Action item
From the data below, please reproduce exactly everything from the line that contains "L954;day 5 12:20;film-metro-04;1576" down to the line that contains "L960;day 6 22:40;film-metro-01;1566", with both ends included.

Records supplied
■ ■ ■
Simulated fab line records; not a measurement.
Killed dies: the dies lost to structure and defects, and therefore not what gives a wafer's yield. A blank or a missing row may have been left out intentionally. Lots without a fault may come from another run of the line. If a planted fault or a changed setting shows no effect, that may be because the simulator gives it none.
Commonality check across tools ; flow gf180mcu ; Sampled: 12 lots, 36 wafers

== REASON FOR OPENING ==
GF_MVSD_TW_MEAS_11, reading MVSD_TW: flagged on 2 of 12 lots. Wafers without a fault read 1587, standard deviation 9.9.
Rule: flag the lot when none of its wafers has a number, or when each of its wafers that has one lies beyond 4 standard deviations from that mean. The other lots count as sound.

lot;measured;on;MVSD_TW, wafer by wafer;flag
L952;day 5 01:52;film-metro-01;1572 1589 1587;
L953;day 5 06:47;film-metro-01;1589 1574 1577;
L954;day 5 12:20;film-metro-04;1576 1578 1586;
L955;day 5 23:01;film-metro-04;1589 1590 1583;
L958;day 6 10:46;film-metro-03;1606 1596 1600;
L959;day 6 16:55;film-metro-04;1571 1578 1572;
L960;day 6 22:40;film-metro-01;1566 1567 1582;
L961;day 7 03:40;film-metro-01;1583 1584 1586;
■ ■ ■

Exercise output
L954;day 5 12:20;film-metro-04;1576 1578 1586;
L955;day 5 23:01;film-metro-04;1589 1590 1583;
L958;day 6 10:46;film-metro-03;1606 1596 1600;
L959;day 6 16:55;film-metro-04;1571 1578 1572;
L960;day 6 22:40;film-metro-01;1566 1567 1582;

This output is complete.